§ Entries provided:
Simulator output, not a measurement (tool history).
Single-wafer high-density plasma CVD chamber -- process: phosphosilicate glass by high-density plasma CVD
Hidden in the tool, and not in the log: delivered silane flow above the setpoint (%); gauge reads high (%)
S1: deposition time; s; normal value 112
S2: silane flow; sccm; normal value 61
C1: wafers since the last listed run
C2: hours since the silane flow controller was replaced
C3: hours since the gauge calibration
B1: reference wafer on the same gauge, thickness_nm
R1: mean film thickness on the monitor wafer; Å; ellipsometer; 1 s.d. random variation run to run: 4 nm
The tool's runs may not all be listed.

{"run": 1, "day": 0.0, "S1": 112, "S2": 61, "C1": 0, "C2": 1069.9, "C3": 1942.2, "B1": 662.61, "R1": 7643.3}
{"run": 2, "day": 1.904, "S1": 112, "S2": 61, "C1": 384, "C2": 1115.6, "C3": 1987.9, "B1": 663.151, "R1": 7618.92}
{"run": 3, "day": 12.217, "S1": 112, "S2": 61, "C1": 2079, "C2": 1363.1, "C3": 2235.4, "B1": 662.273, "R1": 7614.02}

§ Task item:
Repeat the data precisely, reproducing every entry.

§ Written answer:
Simulator output, not a measurement (tool history).
Single-wafer high-density plasma CVD chamber -- process: phosphosilicate glass by high-density plasma CVD
Hidden in the tool, and not in the log: delivered silane flow above the setpoint (%); gauge reads high (%)
S1: deposition time; s; normal value 112
S2: silane flow; sccm; normal value 61
C1: wafers since the last listed run
C2: hours since the silane flow controller was replaced
C3: hours since the gauge calibration
B1: reference wafer on the same gauge, thickness_nm
R1: mean film thickness on the monitor wafer; Å; ellipsometer; 1 s.d. random variation run to run: 4 nm
The tool's runs may not all be listed.

{"run": 1, "day": 0.0, "S1": 112, "S2": 61, "C1": 0, "C2": 1069.9, "C3": 1942.2, "B1": 662.61, "R1": 7643.3}
{"run": 2, "day": 1.904, "S1": 112, "S2": 61, "C1": 384, "C2": 1115.6, "C3": 1987.9, "B1": 663.151, "R1": 7618.92}
{"run": 3, "day": 12.217, "S1": 112, "S2": 61, "C1": 2079, "C2": 1363.1, "C3": 2235.4, "B1": 662.273, "R1": 7614.02}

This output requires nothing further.